DATA EXTRACT section start

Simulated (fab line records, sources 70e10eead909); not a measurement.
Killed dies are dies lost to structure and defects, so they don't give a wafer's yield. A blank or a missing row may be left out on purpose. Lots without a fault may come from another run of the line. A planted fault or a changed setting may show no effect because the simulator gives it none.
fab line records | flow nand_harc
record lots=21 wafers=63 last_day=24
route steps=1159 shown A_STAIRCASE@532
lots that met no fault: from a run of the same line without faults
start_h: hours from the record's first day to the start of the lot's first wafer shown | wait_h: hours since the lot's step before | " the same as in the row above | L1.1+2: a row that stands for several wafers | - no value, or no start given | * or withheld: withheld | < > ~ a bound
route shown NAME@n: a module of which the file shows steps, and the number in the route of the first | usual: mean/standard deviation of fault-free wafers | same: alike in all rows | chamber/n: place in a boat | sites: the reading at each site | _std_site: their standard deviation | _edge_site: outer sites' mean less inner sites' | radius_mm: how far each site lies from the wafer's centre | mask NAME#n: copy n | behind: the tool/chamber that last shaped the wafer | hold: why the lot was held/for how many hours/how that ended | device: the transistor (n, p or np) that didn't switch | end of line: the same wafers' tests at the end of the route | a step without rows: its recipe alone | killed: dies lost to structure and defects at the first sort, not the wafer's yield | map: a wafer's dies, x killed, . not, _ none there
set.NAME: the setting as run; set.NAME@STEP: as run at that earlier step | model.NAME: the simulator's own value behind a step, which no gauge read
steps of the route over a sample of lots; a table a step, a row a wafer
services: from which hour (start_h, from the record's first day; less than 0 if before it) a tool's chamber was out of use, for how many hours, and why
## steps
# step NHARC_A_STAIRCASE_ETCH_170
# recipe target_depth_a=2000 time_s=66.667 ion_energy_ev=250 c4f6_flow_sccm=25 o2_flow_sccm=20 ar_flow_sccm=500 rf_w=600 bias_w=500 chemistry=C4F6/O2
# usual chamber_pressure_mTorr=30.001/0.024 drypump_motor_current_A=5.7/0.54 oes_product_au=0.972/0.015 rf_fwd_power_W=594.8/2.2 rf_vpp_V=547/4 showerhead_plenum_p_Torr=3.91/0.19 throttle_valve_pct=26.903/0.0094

DATA EXTRACT section end

▶ [TASK ITEM]: Reproduce the entries exactly, but only from their first line to the line holding "lots that met", with that last line kept.

▶ [ANSWER BOX]:
Simulated (fab line records, sources 70e10eead909); not a measurement.
Killed dies are dies lost to structure and defects, so they don't give a wafer's yield. A blank or a missing row may be left out on purpose. Lots without a fault may come from another run of the line. A planted fault or a changed setting may show no effect because the simulator gives it none.
fab line records | flow nand_harc
record lots=21 wafers=63 last_day=24
route steps=1159 shown A_STAIRCASE@532
lots that met no fault: from a run of the same line without faults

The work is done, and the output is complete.